· · · · · · ·
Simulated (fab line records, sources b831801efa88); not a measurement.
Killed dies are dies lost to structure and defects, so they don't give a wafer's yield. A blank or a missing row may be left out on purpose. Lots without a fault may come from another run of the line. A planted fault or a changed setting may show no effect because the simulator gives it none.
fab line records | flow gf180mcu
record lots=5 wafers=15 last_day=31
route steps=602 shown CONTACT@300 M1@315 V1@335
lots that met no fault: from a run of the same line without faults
· · · · · · ·

> _Work order_:
Each record above is to be returned verbatim.

> _Answer space_:
Simulated (fab line records, sources b831801efa88); not a measurement.
Killed dies are dies lost to structure and defects, so they don't give a wafer's yield. A blank or a missing row may be left out on purpose. Lots without a fault may come from another run of the line. A planted fault or a changed setting may show no effect because the simulator gives it none.
fab line records | flow gf180mcu
record lots=5 wafers=15 last_day=31
route steps=602 shown CONTACT@300 M1@315 V1@335
lots that met no fault: from a run of the same line without faults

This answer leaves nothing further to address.